Work item — Transcribe every record without leaving anything out or changing a word.

════

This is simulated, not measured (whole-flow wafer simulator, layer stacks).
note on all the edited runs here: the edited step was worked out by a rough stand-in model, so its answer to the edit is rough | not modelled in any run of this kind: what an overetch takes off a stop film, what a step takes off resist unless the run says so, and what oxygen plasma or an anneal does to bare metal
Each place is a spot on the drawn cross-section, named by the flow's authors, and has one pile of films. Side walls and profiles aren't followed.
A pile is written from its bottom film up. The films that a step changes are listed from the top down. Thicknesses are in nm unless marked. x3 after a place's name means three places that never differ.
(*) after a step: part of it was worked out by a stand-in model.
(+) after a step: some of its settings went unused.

════

Written reply —
This is simulated, not measured (whole-flow wafer simulator, layer stacks).
note on all the edited runs here: the edited step was worked out by a rough stand-in model, so its answer to the edit is rough | not modelled in any run of this kind: what an overetch takes off a stop film, what a step takes off resist unless the run says so, and what oxygen plasma or an anneal does to bare metal
Each place is a spot on the drawn cross-section, named by the flow's authors, and has one pile of films. Side walls and profiles aren't followed.
A pile is written from its bottom film up. The films that a step changes are listed from the top down. Thicknesses are in nm unless marked. x3 after a place's name means three places that never differ.
(*) after a step: part of it was worked out by a stand-in model.
(+) after a step: some of its settings went unused.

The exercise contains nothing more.